TASK ITEM.
All of the data needs to be reproduced with no alterations.

DATASET.
────────────────────

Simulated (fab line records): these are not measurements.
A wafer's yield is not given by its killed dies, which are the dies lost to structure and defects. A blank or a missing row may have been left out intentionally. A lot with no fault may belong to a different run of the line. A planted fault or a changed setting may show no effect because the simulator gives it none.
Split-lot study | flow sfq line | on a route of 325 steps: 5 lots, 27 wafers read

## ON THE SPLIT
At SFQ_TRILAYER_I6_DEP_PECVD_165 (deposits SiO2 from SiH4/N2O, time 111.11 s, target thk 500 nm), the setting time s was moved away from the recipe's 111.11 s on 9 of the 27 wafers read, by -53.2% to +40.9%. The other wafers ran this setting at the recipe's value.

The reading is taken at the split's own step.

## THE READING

────────────────────

EXERCISE RESULT.
Simulated (fab line records): these are not measurements.
A wafer's yield is not given by its killed dies, which are the dies lost to structure and defects. A blank or a missing row may have been left out intentionally. A lot with no fault may belong to a different run of the line. A planted fault or a changed setting may show no effect because the simulator gives it none.
Split-lot study | flow sfq line | on a route of 325 steps: 5 lots, 27 wafers read

## ON THE SPLIT
At SFQ_TRILAYER_I6_DEP_PECVD_165 (deposits SiO2 from SiH4/N2O, time 111.11 s, target thk 500 nm), the setting time s was moved away from the recipe's 111.11 s on 9 of the 27 wafers read, by -53.2% to +40.9%. The other wafers ran this setting at the recipe's value.

The reading is taken at the split's own step.

## THE READING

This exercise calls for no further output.